Excerpted data:
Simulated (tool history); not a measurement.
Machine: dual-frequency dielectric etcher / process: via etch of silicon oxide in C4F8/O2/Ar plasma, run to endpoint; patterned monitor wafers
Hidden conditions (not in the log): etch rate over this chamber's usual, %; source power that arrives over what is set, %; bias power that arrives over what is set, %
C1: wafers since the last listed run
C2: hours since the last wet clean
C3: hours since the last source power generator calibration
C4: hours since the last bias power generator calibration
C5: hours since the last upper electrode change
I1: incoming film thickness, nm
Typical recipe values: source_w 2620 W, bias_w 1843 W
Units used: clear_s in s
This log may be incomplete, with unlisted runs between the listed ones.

Exercise: Every entry above should be returned exactly as written.

Worked solution:
Simulated (tool history); not a measurement.
Machine: dual-frequency dielectric etcher / process: via etch of silicon oxide in C4F8/O2/Ar plasma, run to endpoint; patterned monitor wafers
Hidden conditions (not in the log): etch rate over this chamber's usual, %; source power that arrives over what is set, %; bias power that arrives over what is set, %
C1: wafers since the last listed run
C2: hours since the last wet clean
C3: hours since the last source power generator calibration
C4: hours since the last bias power generator calibration
C5: hours since the last upper electrode change
I1: incoming film thickness, nm
Typical recipe values: source_w 2620 W, bias_w 1843 W
Units used: clear_s in s
This log may be incomplete, with unlisted runs between the listed ones.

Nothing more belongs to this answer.